→ **Work order**: Line by line, copy the material that follows without leaving anything out.

→ **Entries shown**:
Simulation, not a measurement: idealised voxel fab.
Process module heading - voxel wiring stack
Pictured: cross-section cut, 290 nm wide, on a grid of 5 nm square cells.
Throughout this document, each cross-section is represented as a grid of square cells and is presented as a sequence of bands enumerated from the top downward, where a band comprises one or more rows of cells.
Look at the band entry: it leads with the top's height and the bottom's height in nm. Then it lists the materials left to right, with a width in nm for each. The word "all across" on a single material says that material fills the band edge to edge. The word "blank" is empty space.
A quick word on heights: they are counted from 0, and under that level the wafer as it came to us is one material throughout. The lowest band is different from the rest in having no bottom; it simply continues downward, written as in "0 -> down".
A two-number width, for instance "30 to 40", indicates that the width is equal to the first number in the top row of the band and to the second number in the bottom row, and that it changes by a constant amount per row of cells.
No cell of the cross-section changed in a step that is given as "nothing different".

→ **Solution**:
Simulation, not a measurement: idealised voxel fab.
Process module heading - voxel wiring stack
Pictured: cross-section cut, 290 nm wide, on a grid of 5 nm square cells.
Throughout this document, each cross-section is represented as a grid of square cells and is presented as a sequence of bands enumerated from the top downward, where a band comprises one or more rows of cells.
Look at the band entry: it leads with the top's height and the bottom's height in nm. Then it lists the materials left to right, with a width in nm for each. The word "all across" on a single material says that material fills the band edge to edge. The word "blank" is empty space.
A quick word on heights: they are counted from 0, and under that level the wafer as it came to us is one material throughout. The lowest band is different from the rest in having no bottom; it simply continues downward, written as in "0 -> down".
A two-number width, for instance "30 to 40", indicates that the width is equal to the first number in the top row of the band and to the second number in the bottom row, and that it changes by a constant amount per row of cells.
No cell of the cross-section changed in a step that is given as "nothing different".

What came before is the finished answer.